# Work task
Give again, word for word, each line from the top of the listing through the line that holds "This section sets".

-*-
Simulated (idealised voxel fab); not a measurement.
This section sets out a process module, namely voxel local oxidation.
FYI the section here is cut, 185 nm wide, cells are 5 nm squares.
-*-

# Task solution
Simulated (idealised voxel fab); not a measurement.
This section sets out a process module, namely voxel local oxidation.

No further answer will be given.